» Action item
Could you copy, exactly as written, every line from the first line of the records through the one containing "Unit conventions: titanium_nitride_etched_nm"?

[Start of section]

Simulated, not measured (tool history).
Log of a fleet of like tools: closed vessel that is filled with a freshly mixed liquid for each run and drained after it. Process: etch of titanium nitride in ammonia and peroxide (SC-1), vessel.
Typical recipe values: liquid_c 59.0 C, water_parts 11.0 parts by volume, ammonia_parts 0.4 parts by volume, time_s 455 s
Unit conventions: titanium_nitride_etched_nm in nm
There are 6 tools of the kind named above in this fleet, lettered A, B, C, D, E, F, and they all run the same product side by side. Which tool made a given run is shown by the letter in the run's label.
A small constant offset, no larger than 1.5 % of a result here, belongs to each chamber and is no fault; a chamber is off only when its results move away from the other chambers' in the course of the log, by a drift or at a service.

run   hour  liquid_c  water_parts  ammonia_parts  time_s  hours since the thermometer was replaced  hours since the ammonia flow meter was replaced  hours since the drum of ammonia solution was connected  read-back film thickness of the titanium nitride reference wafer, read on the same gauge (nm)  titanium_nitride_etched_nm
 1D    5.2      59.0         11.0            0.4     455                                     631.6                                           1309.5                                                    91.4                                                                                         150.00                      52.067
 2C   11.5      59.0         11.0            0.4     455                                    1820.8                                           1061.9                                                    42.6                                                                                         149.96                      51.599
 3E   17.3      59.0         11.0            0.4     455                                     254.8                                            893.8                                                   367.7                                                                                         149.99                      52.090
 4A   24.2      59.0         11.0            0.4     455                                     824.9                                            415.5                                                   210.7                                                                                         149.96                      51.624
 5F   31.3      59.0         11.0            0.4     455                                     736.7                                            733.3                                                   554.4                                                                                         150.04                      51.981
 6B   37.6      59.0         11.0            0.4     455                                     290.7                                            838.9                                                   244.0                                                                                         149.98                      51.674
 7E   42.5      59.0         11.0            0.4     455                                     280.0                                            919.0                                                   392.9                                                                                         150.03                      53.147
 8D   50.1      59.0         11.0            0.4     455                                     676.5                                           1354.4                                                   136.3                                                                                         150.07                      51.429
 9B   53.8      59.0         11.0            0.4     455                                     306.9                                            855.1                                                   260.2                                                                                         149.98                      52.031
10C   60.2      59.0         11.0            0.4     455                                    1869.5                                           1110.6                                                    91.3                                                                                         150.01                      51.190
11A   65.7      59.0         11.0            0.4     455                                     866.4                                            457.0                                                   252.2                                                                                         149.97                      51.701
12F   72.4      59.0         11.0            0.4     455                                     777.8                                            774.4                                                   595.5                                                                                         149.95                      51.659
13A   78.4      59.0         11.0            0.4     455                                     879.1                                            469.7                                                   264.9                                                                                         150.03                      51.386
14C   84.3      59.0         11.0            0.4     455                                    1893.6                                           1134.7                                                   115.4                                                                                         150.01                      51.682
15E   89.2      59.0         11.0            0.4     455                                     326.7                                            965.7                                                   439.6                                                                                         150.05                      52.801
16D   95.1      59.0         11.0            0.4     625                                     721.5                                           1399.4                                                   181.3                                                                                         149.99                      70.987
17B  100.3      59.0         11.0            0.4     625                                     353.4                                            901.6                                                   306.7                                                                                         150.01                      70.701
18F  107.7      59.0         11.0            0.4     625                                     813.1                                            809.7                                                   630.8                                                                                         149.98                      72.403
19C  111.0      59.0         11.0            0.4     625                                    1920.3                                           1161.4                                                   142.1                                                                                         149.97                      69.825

[End of section]

» Exercise output
Simulated, not measured (tool history).
Log of a fleet of like tools: closed vessel that is filled with a freshly mixed liquid for each run and drained after it. Process: etch of titanium nitride in ammonia and peroxide (SC-1), vessel.
Typical recipe values: liquid_c 59.0 C, water_parts 11.0 parts by volume, ammonia_parts 0.4 parts by volume, time_s 455 s
Unit conventions: titanium_nitride_etched_nm in nm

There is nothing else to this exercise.